Brief:
The response must reproduce every record in full.

Supplied entries:
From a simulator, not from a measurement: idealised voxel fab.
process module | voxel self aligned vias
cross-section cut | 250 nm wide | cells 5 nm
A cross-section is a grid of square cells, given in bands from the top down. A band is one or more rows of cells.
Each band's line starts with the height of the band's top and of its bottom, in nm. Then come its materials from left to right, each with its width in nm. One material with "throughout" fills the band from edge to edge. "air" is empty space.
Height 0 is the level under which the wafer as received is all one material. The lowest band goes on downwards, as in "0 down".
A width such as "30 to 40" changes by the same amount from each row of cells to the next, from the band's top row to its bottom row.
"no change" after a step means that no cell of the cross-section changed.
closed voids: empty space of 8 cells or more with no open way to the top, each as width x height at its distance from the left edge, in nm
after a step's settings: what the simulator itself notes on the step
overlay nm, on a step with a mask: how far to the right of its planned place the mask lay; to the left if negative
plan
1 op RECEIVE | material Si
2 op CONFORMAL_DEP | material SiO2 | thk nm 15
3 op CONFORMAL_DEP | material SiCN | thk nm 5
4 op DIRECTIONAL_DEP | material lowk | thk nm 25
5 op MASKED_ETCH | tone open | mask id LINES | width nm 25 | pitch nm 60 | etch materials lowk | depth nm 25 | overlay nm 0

Written reply:
From a simulator, not from a measurement: idealised voxel fab.
process module | voxel self aligned vias
cross-section cut | 250 nm wide | cells 5 nm
A cross-section is a grid of square cells, given in bands from the top down. A band is one or more rows of cells.
Each band's line starts with the height of the band's top and of its bottom, in nm. Then come its materials from left to right, each with its width in nm. One material with "throughout" fills the band from edge to edge. "air" is empty space.
Height 0 is the level under which the wafer as received is all one material. The lowest band goes on downwards, as in "0 down".
A width such as "30 to 40" changes by the same amount from each row of cells to the next, from the band's top row to its bottom row.
"no change" after a step means that no cell of the cross-section changed.
closed voids: empty space of 8 cells or more with no open way to the top, each as width x height at its distance from the left edge, in nm
after a step's settings: what the simulator itself notes on the step
overlay nm, on a step with a mask: how far to the right of its planned place the mask lay; to the left if negative
plan
1 op RECEIVE | material Si
2 op CONFORMAL_DEP | material SiO2 | thk nm 15
3 op CONFORMAL_DEP | material SiCN | thk nm 5
4 op DIRECTIONAL_DEP | material lowk | thk nm 25
5 op MASKED_ETCH | tone open | mask id LINES | width nm 25 | pitch nm 60 | etch materials lowk | depth nm 25 | overlay nm 0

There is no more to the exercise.